_DATA SUPPLIED_
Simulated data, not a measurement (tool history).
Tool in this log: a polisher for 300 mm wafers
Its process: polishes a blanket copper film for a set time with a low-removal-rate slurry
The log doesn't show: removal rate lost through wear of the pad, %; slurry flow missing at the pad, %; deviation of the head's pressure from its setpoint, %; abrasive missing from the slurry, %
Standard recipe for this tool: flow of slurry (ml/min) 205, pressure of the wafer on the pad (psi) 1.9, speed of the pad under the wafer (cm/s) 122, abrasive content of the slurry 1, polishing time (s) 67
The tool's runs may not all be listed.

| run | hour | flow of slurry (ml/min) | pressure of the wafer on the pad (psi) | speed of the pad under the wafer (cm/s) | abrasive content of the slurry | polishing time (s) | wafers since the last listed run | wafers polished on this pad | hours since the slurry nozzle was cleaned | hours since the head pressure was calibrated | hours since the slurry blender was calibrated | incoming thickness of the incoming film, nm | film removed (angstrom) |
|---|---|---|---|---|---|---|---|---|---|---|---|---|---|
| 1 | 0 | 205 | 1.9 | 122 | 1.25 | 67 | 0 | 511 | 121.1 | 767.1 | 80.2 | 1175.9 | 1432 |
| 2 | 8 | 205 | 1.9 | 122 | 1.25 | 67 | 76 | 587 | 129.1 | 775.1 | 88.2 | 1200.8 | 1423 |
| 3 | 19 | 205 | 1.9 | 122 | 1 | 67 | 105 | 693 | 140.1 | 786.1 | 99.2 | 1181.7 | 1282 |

_REQUIRED ACTION_
With the material above as the source, restate each line word for word.

_RESPONSE AREA_
Simulated data, not a measurement (tool history).
Tool in this log: a polisher for 300 mm wafers
Its process: polishes a blanket copper film for a set time with a low-removal-rate slurry
The log doesn't show: removal rate lost through wear of the pad, %; slurry flow missing at the pad, %; deviation of the head's pressure from its setpoint, %; abrasive missing from the slurry, %
Standard recipe for this tool: flow of slurry (ml/min) 205, pressure of the wafer on the pad (psi) 1.9, speed of the pad under the wafer (cm/s) 122, abrasive content of the slurry 1, polishing time (s) 67
The tool's runs may not all be listed.

| run | hour | flow of slurry (ml/min) | pressure of the wafer on the pad (psi) | speed of the pad under the wafer (cm/s) | abrasive content of the slurry | polishing time (s) | wafers since the last listed run | wafers polished on this pad | hours since the slurry nozzle was cleaned | hours since the head pressure was calibrated | hours since the slurry blender was calibrated | incoming thickness of the incoming film, nm | film removed (angstrom) |
|---|---|---|---|---|---|---|---|---|---|---|---|---|---|
| 1 | 0 | 205 | 1.9 | 122 | 1.25 | 67 | 0 | 511 | 121.1 | 767.1 | 80.2 | 1175.9 | 1432 |
| 2 | 8 | 205 | 1.9 | 122 | 1.25 | 67 | 76 | 587 | 129.1 | 775.1 | 88.2 | 1200.8 | 1423 |
| 3 | 19 | 205 | 1.9 | 122 | 1 | 67 | 105 | 693 | 140.1 | 786.1 | 99.2 | 1181.7 | 1282 |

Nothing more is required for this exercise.